- **ASSIGNED TASK**
Everything in the data below is left aside except the lines from the one containing "(with 3 more places)" through the one containing "By the end, the"; repeat those exactly.

Start of SUPPLIED ENTRIES
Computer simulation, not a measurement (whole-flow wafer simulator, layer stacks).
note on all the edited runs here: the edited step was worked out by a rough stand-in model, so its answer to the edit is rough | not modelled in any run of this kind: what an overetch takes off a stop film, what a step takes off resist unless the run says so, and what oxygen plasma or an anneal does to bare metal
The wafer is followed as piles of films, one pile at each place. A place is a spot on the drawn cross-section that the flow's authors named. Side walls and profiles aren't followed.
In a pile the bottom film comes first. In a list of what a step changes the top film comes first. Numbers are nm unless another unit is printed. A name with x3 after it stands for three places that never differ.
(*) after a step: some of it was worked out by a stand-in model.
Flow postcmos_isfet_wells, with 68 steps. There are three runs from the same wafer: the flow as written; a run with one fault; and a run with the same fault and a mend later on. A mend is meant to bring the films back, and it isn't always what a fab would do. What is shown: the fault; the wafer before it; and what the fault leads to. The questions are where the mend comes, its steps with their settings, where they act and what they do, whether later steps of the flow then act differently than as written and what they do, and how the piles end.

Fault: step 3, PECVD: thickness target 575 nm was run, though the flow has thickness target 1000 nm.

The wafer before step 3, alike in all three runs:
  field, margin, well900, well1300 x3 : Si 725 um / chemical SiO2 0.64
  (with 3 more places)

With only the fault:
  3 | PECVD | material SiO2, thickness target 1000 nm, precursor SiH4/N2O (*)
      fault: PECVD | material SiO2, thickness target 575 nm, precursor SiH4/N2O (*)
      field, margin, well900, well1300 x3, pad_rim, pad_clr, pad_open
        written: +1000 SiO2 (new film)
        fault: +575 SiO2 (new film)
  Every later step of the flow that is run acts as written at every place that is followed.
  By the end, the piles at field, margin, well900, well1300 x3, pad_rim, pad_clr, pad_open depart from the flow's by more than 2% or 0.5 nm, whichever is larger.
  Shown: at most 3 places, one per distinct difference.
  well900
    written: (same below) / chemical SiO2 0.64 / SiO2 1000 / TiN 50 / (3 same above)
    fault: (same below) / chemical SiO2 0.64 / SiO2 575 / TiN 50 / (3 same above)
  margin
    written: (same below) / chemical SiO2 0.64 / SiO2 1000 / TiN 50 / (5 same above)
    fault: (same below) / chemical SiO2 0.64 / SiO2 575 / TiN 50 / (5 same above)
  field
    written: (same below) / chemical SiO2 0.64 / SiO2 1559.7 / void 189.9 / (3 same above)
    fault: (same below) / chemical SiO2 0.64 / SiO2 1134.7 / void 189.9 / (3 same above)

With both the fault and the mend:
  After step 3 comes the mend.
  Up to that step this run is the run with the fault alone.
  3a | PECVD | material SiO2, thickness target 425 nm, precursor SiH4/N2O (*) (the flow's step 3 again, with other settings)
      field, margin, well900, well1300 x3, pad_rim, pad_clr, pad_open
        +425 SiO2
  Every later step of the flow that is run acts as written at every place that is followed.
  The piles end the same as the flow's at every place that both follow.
End of SUPPLIED ENTRIES

- **EXERCISE SOLUTION**
  (with 3 more places)

With only the fault:
  3 | PECVD | material SiO2, thickness target 1000 nm, precursor SiH4/N2O (*)
      fault: PECVD | material SiO2, thickness target 575 nm, precursor SiH4/N2O (*)
      field, margin, well900, well1300 x3, pad_rim, pad_clr, pad_open
        written: +1000 SiO2 (new film)
        fault: +575 SiO2 (new film)
  Every later step of the flow that is run acts as written at every place that is followed.
  By the end, the piles at field, margin, well900, well1300 x3, pad_rim, pad_clr, pad_open depart from the flow's by more than 2% or 0.5 nm, whichever is larger.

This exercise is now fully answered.